== Information supplied ==
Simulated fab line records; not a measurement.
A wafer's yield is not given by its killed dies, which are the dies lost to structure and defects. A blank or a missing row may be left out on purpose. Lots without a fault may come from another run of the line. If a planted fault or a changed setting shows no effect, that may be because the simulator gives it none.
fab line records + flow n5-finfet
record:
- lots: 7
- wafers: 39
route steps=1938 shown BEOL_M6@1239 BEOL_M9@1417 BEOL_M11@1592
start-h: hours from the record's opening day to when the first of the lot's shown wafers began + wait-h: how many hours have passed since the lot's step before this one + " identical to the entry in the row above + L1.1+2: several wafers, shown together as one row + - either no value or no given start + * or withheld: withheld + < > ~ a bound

== Requirement ==
Every record shown above should be written out again exactly.

== Solution ==
Simulated fab line records; not a measurement.
A wafer's yield is not given by its killed dies, which are the dies lost to structure and defects. A blank or a missing row may be left out on purpose. Lots without a fault may come from another run of the line. If a planted fault or a changed setting shows no effect, that may be because the simulator gives it none.
fab line records + flow n5-finfet
record:
- lots: 7
- wafers: 39
route steps=1938 shown BEOL_M6@1239 BEOL_M9@1417 BEOL_M11@1592
start-h: hours from the record's opening day to when the first of the lot's shown wafers began + wait-h: how many hours have passed since the lot's step before this one + " identical to the entry in the row above + L1.1+2: several wafers, shown together as one row + - either no value or no given start + * or withheld: withheld + < > ~ a bound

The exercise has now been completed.